[Work task]: The response should be the complete listing below, unchanged.

START Data to examine

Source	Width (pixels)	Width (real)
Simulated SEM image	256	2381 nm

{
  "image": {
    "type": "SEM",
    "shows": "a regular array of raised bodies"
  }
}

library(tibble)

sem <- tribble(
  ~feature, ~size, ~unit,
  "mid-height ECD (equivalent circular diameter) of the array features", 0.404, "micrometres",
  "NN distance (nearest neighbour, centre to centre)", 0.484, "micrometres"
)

END Data to examine

[Problem solution]:
Source	Width (pixels)	Width (real)
Simulated SEM image	256	2381 nm

{
  "image": {
    "type": "SEM",
    "shows": "a regular array of raised bodies"
  }
}

library(tibble)

sem <- tribble(
  ~feature, ~size, ~unit,
  "mid-height ECD (equivalent circular diameter) of the array features", 0.404, "micrometres",
  "NN distance (nearest neighbour, centre to centre)", 0.484, "micrometres"
)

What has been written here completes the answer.